### BRIEF
Write out again the entries from the first line to the line that includes "Because killed dies", keeping both of those lines.

### SUPPLIED MATERIAL
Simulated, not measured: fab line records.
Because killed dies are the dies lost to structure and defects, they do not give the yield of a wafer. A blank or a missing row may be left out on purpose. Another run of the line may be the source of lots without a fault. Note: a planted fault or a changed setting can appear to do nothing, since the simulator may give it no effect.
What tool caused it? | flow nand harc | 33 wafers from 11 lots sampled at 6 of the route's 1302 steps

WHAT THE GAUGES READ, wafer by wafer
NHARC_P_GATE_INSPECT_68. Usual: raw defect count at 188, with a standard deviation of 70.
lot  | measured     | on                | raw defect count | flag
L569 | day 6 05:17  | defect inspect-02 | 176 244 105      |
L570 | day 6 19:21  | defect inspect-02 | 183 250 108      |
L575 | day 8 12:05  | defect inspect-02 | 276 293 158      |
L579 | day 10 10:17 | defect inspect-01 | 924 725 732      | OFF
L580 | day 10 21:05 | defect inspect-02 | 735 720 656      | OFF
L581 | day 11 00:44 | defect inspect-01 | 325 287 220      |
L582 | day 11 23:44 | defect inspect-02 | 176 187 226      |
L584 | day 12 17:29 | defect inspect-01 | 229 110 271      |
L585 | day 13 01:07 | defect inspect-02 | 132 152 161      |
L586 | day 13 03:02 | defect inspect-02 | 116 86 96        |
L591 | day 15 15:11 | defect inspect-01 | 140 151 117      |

### RESULT
Simulated, not measured: fab line records.
Because killed dies are the dies lost to structure and defects, they do not give the yield of a wafer. A blank or a missing row may be left out on purpose. Another run of the line may be the source of lots without a fault. Note: a planted fault or a changed setting can appear to do nothing, since the simulator may give it no effect.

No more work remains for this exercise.